### Action item:
Output all of the material exactly; leave out no line.

### Dataset content:
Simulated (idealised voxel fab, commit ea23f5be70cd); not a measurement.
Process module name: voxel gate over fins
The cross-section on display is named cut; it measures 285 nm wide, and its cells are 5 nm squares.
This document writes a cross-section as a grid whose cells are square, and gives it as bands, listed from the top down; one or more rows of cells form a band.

### Problem solution:
Simulated (idealised voxel fab, commit ea23f5be70cd); not a measurement.
Process module name: voxel gate over fins
The cross-section on display is named cut; it measures 285 nm wide, and its cells are 5 nm squares.
This document writes a cross-section as a grid whose cells are square, and gives it as bands, listed from the top down; one or more rows of cells form a band.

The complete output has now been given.